START Supplied entries
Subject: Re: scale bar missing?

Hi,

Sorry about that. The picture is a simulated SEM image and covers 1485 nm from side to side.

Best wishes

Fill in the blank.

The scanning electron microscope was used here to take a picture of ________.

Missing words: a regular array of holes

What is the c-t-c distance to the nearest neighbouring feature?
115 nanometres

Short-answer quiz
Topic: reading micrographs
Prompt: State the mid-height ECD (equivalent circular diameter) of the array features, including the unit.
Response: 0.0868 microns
END Supplied entries

Activity:
Could you copy out the data in full, exactly as it is written?

Reply:
Subject: Re: scale bar missing?

Hi,

Sorry about that. The picture is a simulated SEM image and covers 1485 nm from side to side.

Best wishes

Fill in the blank.

The scanning electron microscope was used here to take a picture of ________.

Missing words: a regular array of holes

What is the c-t-c distance to the nearest neighbouring feature?
115 nanometres

Short-answer quiz
Topic: reading micrographs
Prompt: State the mid-height ECD (equivalent circular diameter) of the array features, including the unit.
Response: 0.0868 microns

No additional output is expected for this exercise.